Make an exact copy of all the data.

____________________

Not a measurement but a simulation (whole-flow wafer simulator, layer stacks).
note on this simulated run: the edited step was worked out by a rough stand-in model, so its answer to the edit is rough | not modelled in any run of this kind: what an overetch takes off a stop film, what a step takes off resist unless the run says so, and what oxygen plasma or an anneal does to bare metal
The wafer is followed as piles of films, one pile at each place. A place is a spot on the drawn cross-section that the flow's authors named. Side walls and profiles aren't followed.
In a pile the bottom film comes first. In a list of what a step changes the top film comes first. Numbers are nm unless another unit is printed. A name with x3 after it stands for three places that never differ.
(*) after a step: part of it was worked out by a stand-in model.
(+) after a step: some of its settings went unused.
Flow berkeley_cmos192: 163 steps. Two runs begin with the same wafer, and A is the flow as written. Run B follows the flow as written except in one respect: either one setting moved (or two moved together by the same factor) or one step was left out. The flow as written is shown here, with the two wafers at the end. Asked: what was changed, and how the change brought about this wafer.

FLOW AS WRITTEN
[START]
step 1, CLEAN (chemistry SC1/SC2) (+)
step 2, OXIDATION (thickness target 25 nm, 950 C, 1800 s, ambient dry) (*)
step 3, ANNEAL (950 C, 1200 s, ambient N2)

____________________

Answer space ->
Not a measurement but a simulation (whole-flow wafer simulator, layer stacks).
note on this simulated run: the edited step was worked out by a rough stand-in model, so its answer to the edit is rough | not modelled in any run of this kind: what an overetch takes off a stop film, what a step takes off resist unless the run says so, and what oxygen plasma or an anneal does to bare metal
The wafer is followed as piles of films, one pile at each place. A place is a spot on the drawn cross-section that the flow's authors named. Side walls and profiles aren't followed.
In a pile the bottom film comes first. In a list of what a step changes the top film comes first. Numbers are nm unless another unit is printed. A name with x3 after it stands for three places that never differ.
(*) after a step: part of it was worked out by a stand-in model.
(+) after a step: some of its settings went unused.
Flow berkeley_cmos192: 163 steps. Two runs begin with the same wafer, and A is the flow as written. Run B follows the flow as written except in one respect: either one setting moved (or two moved together by the same factor) or one step was left out. The flow as written is shown here, with the two wafers at the end. Asked: what was changed, and how the change brought about this wafer.

FLOW AS WRITTEN
[START]
step 1, CLEAN (chemistry SC1/SC2) (+)
step 2, OXIDATION (thickness target 25 nm, 950 C, 1800 s, ambient dry) (*)
step 3, ANNEAL (950 C, 1200 s, ambient N2)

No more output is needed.